Listed entries:
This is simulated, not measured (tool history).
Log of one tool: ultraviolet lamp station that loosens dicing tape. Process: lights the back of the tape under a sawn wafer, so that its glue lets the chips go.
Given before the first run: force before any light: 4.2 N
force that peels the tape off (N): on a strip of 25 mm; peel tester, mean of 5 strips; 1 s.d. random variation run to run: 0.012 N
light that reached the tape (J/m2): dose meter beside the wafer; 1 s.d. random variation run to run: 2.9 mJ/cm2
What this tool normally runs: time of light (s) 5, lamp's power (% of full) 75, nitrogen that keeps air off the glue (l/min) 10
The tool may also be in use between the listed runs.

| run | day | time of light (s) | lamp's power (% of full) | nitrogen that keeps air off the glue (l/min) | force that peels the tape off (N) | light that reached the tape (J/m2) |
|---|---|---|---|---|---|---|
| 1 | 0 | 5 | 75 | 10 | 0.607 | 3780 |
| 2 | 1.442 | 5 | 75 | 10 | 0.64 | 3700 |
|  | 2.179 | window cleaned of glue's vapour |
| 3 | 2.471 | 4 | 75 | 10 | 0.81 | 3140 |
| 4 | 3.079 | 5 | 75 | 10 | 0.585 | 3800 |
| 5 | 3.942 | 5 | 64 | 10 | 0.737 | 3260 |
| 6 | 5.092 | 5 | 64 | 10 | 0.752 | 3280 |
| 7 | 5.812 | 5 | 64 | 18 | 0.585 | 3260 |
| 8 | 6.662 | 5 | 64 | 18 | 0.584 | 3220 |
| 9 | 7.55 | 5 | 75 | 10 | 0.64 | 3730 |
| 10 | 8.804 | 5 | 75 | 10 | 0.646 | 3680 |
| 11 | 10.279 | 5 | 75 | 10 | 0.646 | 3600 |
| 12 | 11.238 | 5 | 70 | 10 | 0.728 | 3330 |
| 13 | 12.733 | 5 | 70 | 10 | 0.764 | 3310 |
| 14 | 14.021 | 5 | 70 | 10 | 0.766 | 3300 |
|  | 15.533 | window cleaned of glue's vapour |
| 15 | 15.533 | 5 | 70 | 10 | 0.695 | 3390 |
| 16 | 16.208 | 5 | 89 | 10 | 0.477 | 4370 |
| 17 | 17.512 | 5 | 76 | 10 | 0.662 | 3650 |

Required action:
Word for word, restate the lines of the listing above starting at the line with "0.585 | 3800 |" and ending at the line with "0.477 | 4370 |", and nothing outside them.

Exercise output:
| 4 | 3.079 | 5 | 75 | 10 | 0.585 | 3800 |
| 5 | 3.942 | 5 | 64 | 10 | 0.737 | 3260 |
| 6 | 5.092 | 5 | 64 | 10 | 0.752 | 3280 |
| 7 | 5.812 | 5 | 64 | 18 | 0.585 | 3260 |
| 8 | 6.662 | 5 | 64 | 18 | 0.584 | 3220 |
| 9 | 7.55 | 5 | 75 | 10 | 0.64 | 3730 |
| 10 | 8.804 | 5 | 75 | 10 | 0.646 | 3680 |
| 11 | 10.279 | 5 | 75 | 10 | 0.646 | 3600 |
| 12 | 11.238 | 5 | 70 | 10 | 0.728 | 3330 |
| 13 | 12.733 | 5 | 70 | 10 | 0.764 | 3310 |
| 14 | 14.021 | 5 | 70 | 10 | 0.766 | 3300 |
|  | 15.533 | window cleaned of glue's vapour |
| 15 | 15.533 | 5 | 70 | 10 | 0.695 | 3390 |
| 16 | 16.208 | 5 | 89 | 10 | 0.477 | 4370 |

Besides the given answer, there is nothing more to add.